§ Work request: Return the records exactly, with nothing added.

§ Provided data:
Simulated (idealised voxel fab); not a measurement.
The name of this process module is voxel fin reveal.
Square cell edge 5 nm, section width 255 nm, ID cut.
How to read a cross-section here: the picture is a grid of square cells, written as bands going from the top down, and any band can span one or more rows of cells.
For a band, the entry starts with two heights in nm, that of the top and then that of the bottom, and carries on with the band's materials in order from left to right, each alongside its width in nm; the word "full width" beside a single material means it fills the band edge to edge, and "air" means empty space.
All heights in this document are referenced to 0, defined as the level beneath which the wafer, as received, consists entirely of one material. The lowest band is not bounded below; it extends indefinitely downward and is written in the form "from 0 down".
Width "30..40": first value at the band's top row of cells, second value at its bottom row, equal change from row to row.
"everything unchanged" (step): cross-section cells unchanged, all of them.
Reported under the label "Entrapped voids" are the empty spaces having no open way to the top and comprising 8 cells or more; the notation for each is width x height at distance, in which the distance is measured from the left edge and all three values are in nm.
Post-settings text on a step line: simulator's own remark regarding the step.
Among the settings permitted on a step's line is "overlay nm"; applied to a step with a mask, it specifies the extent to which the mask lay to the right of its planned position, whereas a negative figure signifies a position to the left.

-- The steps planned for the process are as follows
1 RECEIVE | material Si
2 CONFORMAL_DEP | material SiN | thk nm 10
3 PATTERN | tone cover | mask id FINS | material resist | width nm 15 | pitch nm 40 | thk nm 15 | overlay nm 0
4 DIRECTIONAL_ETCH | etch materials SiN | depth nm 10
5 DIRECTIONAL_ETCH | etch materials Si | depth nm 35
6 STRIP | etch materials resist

§ Task result:
Simulated (idealised voxel fab); not a measurement.
The name of this process module is voxel fin reveal.
Square cell edge 5 nm, section width 255 nm, ID cut.
How to read a cross-section here: the picture is a grid of square cells, written as bands going from the top down, and any band can span one or more rows of cells.
For a band, the entry starts with two heights in nm, that of the top and then that of the bottom, and carries on with the band's materials in order from left to right, each alongside its width in nm; the word "full width" beside a single material means it fills the band edge to edge, and "air" means empty space.
All heights in this document are referenced to 0, defined as the level beneath which the wafer, as received, consists entirely of one material. The lowest band is not bounded below; it extends indefinitely downward and is written in the form "from 0 down".
Width "30..40": first value at the band's top row of cells, second value at its bottom row, equal change from row to row.
"everything unchanged" (step): cross-section cells unchanged, all of them.
Reported under the label "Entrapped voids" are the empty spaces having no open way to the top and comprising 8 cells or more; the notation for each is width x height at distance, in which the distance is measured from the left edge and all three values are in nm.
Post-settings text on a step line: simulator's own remark regarding the step.
Among the settings permitted on a step's line is "overlay nm"; applied to a step with a mask, it specifies the extent to which the mask lay to the right of its planned position, whereas a negative figure signifies a position to the left.

-- The steps planned for the process are as follows
1 RECEIVE | material Si
2 CONFORMAL_DEP | material SiN | thk nm 10
3 PATTERN | tone cover | mask id FINS | material resist | width nm 15 | pitch nm 40 | thk nm 15 | overlay nm 0
4 DIRECTIONAL_ETCH | etch materials SiN | depth nm 10
5 DIRECTIONAL_ETCH | etch materials Si | depth nm 35
6 STRIP | etch materials resist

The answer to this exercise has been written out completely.